WORK ORDER>
Would you restate the entries below word for word, starting at the first line and ending with the one that has "Process module, titled voxel lift off"?

SUPPLIED DATA>
-.-.-

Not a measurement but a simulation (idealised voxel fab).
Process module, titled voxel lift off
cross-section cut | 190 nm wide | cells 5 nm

-.-.-

TASK SOLUTION>
Not a measurement but a simulation (idealised voxel fab).
Process module, titled voxel lift off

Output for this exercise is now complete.